Work request: From the first line of the data below, repeat each line exactly until you reach the line with "548.4 | 514.36 |"; include that line too.

Provided data:
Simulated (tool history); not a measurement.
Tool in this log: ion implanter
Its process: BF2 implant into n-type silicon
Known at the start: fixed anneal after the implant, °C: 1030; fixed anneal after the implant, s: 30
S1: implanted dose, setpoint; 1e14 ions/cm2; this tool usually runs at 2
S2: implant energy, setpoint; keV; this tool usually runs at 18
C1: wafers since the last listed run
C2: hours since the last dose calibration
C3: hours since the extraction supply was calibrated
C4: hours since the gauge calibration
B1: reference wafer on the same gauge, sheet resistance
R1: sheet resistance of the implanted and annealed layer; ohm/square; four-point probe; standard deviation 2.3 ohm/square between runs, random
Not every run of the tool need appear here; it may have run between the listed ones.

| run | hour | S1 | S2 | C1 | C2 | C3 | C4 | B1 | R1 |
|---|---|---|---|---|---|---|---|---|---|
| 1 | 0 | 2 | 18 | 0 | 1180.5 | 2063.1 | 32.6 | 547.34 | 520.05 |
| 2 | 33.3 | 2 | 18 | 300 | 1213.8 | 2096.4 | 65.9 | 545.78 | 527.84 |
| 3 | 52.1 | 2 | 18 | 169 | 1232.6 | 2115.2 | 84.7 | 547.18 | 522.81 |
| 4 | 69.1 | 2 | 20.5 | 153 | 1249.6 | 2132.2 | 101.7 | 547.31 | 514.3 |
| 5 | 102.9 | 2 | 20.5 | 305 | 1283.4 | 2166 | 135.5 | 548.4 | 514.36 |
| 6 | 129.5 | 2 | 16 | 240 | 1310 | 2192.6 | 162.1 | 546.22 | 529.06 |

Task answer:
Simulated (tool history); not a measurement.
Tool in this log: ion implanter
Its process: BF2 implant into n-type silicon
Known at the start: fixed anneal after the implant, °C: 1030; fixed anneal after the implant, s: 30
S1: implanted dose, setpoint; 1e14 ions/cm2; this tool usually runs at 2
S2: implant energy, setpoint; keV; this tool usually runs at 18
C1: wafers since the last listed run
C2: hours since the last dose calibration
C3: hours since the extraction supply was calibrated
C4: hours since the gauge calibration
B1: reference wafer on the same gauge, sheet resistance
R1: sheet resistance of the implanted and annealed layer; ohm/square; four-point probe; standard deviation 2.3 ohm/square between runs, random
Not every run of the tool need appear here; it may have run between the listed ones.

| run | hour | S1 | S2 | C1 | C2 | C3 | C4 | B1 | R1 |
|---|---|---|---|---|---|---|---|---|---|
| 1 | 0 | 2 | 18 | 0 | 1180.5 | 2063.1 | 32.6 | 547.34 | 520.05 |
| 2 | 33.3 | 2 | 18 | 300 | 1213.8 | 2096.4 | 65.9 | 545.78 | 527.84 |
| 3 | 52.1 | 2 | 18 | 169 | 1232.6 | 2115.2 | 84.7 | 547.18 | 522.81 |
| 4 | 69.1 | 2 | 20.5 | 153 | 1249.6 | 2132.2 | 101.7 | 547.31 | 514.3 |
| 5 | 102.9 | 2 | 20.5 | 305 | 1283.4 | 2166 | 135.5 | 548.4 | 514.36 |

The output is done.